WORK INSTRUCTION: Beneath this instruction is a listing. Transcribe from it only the stretch from the line with "6,423.3,46,17,45,498,76.7,530.4,2098.4,918.6,140,90.04,87.5" through the line with "8,572.1,50,17,30,753,225.5,679.2,128,34.7,288.8,90,79.08", both end lines included, exactly as written.

INFORMATION SUPPLIED section start

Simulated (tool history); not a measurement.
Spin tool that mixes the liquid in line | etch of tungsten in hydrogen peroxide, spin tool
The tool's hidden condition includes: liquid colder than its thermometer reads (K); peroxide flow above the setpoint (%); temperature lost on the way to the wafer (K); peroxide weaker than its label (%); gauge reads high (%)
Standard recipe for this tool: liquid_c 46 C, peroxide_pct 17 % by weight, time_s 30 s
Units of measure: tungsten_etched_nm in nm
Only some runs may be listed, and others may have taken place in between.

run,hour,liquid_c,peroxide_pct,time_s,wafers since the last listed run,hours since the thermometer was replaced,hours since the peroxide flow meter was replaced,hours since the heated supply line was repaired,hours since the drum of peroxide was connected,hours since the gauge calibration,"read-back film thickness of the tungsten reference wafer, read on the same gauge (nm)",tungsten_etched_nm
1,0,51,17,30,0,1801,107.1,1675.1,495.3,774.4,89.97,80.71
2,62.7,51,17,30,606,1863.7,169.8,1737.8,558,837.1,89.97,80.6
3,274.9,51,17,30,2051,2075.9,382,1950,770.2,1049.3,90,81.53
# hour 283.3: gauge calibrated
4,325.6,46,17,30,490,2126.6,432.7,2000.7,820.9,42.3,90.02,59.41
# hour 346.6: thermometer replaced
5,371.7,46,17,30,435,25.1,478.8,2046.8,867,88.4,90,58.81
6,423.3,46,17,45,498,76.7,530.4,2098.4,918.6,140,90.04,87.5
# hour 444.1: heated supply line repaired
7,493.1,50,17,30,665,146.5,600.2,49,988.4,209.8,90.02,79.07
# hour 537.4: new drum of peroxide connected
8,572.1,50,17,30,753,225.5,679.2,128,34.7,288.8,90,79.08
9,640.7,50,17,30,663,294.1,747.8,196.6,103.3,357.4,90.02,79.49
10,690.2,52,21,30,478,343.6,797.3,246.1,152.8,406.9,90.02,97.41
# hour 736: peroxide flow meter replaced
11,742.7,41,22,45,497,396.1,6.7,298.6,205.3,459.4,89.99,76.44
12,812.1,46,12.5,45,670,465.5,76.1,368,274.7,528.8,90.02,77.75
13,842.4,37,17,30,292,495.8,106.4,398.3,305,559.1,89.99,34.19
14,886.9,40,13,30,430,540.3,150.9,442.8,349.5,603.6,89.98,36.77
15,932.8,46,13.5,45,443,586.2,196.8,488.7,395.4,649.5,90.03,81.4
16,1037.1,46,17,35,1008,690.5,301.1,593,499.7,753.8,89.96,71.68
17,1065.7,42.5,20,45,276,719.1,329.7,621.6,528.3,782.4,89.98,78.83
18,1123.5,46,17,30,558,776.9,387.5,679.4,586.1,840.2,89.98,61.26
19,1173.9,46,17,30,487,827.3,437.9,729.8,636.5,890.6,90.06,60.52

INFORMATION SUPPLIED section end

ANSWER AREA:
6,423.3,46,17,45,498,76.7,530.4,2098.4,918.6,140,90.04,87.5
# hour 444.1: heated supply line repaired
7,493.1,50,17,30,665,146.5,600.2,49,988.4,209.8,90.02,79.07
# hour 537.4: new drum of peroxide connected
8,572.1,50,17,30,753,225.5,679.2,128,34.7,288.8,90,79.08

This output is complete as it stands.